RECORD EXCERPTS:
# # # # # # #
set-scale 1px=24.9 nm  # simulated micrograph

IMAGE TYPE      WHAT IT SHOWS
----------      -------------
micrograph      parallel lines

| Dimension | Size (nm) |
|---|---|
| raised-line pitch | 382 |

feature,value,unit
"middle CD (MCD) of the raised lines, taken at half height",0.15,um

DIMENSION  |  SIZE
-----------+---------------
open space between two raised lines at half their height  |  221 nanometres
# # # # # # #

REQUIRED ACTION: Please transcribe, exactly and with nothing added, the lines from the first line of the material above through the line that contains "feature,value,unit".

EXERCISE RESPONSE:
set-scale 1px=24.9 nm  # simulated micrograph

IMAGE TYPE      WHAT IT SHOWS
----------      -------------
micrograph      parallel lines

| Dimension | Size (nm) |
|---|---|
| raised-line pitch | 382 |

feature,value,unit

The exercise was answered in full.